→ Action item
From the listing below, copy only the lines from the line that contains "The name of" to the line that contains "On any step", counting those two lines as part of the copy.

Information section start

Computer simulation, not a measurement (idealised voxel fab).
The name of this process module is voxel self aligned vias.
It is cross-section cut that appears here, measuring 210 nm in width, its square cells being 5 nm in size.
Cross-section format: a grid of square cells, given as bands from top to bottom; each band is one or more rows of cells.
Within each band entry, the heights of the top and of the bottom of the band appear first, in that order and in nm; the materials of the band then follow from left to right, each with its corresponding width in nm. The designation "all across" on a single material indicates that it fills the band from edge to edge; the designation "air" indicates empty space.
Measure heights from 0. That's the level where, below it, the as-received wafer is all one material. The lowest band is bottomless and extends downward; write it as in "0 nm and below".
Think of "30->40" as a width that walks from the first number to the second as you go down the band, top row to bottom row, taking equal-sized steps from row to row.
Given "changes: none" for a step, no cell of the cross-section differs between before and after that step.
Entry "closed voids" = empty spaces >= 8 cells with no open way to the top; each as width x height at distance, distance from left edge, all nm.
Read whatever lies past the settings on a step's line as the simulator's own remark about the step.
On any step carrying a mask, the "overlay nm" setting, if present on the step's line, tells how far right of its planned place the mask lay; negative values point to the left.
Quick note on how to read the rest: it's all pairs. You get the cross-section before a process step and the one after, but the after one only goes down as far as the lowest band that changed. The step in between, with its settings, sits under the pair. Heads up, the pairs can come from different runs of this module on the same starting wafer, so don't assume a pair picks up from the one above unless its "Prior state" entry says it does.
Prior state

Information section end

→ Answer area
The name of this process module is voxel self aligned vias.
It is cross-section cut that appears here, measuring 210 nm in width, its square cells being 5 nm in size.
Cross-section format: a grid of square cells, given as bands from top to bottom; each band is one or more rows of cells.
Within each band entry, the heights of the top and of the bottom of the band appear first, in that order and in nm; the materials of the band then follow from left to right, each with its corresponding width in nm. The designation "all across" on a single material indicates that it fills the band from edge to edge; the designation "air" indicates empty space.
Measure heights from 0. That's the level where, below it, the as-received wafer is all one material. The lowest band is bottomless and extends downward; write it as in "0 nm and below".
Think of "30->40" as a width that walks from the first number to the second as you go down the band, top row to bottom row, taking equal-sized steps from row to row.
Given "changes: none" for a step, no cell of the cross-section differs between before and after that step.
Entry "closed voids" = empty spaces >= 8 cells with no open way to the top; each as width x height at distance, distance from left edge, all nm.
Read whatever lies past the settings on a step's line as the simulator's own remark about the step.
On any step carrying a mask, the "overlay nm" setting, if present on the step's line, tells how far right of its planned place the mask lay; negative values point to the left.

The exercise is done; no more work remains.